* Exercise
When you reach the listing below, copy each line exactly.

=== Begin Enclosure ===
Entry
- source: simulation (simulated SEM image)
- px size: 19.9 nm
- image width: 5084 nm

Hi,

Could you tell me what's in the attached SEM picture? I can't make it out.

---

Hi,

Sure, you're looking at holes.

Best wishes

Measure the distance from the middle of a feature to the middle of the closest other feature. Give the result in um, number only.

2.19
=== End Enclosure ===

* Problem solution
Entry
- source: simulation (simulated SEM image)
- px size: 19.9 nm
- image width: 5084 nm

Hi,

Could you tell me what's in the attached SEM picture? I can't make it out.

---

Hi,

Sure, you're looking at holes.

Best wishes

Measure the distance from the middle of a feature to the middle of the closest other feature. Give the result in um, number only.

2.19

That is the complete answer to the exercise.